• [DATASET CONTENT]
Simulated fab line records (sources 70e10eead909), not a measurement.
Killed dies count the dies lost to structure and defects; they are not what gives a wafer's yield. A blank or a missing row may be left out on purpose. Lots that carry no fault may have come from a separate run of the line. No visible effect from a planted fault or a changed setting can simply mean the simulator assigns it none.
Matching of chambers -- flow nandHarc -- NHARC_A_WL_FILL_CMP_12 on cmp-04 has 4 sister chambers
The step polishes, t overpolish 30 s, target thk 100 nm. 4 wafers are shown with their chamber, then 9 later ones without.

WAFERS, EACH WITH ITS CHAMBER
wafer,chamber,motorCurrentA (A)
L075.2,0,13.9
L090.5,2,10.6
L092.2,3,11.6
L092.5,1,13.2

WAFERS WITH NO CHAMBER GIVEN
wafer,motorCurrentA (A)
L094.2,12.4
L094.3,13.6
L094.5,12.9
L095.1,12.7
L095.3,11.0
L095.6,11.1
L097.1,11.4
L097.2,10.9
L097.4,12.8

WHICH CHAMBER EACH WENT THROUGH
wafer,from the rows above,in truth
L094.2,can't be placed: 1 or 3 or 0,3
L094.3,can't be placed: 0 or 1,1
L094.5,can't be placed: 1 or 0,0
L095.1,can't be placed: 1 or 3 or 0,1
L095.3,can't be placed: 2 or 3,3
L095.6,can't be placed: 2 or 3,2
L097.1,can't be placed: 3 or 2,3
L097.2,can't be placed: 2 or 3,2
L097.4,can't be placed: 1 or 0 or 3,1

• [WORK TASK] Once the line containing "Matching of chambers" has been written out, please stop; every line before it, back to the first line of the records above, should be given exactly.

• [ANSWER BOX]
Simulated fab line records (sources 70e10eead909), not a measurement.
Killed dies count the dies lost to structure and defects; they are not what gives a wafer's yield. A blank or a missing row may be left out on purpose. Lots that carry no fault may have come from a separate run of the line. No visible effect from a planted fault or a changed setting can simply mean the simulator assigns it none.
Matching of chambers -- flow nandHarc -- NHARC_A_WL_FILL_CMP_12 on cmp-04 has 4 sister chambers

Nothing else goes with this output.